- - - - - - -
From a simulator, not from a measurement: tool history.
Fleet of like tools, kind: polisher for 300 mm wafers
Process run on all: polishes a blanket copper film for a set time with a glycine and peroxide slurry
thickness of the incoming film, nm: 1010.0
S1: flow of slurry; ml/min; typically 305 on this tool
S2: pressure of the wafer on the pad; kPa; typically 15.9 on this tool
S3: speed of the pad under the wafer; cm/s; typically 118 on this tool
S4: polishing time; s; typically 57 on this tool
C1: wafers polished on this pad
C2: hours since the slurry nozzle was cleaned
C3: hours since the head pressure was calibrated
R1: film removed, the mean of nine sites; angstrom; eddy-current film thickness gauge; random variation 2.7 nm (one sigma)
- - - - - - -

» Work item:
The whole listing above, restated word for word, is the required answer.

» Written response:
From a simulator, not from a measurement: tool history.
Fleet of like tools, kind: polisher for 300 mm wafers
Process run on all: polishes a blanket copper film for a set time with a glycine and peroxide slurry
thickness of the incoming film, nm: 1010.0
S1: flow of slurry; ml/min; typically 305 on this tool
S2: pressure of the wafer on the pad; kPa; typically 15.9 on this tool
S3: speed of the pad under the wafer; cm/s; typically 118 on this tool
S4: polishing time; s; typically 57 on this tool
C1: wafers polished on this pad
C2: hours since the slurry nozzle was cleaned
C3: hours since the head pressure was calibrated
R1: film removed, the mean of nine sites; angstrom; eddy-current film thickness gauge; random variation 2.7 nm (one sigma)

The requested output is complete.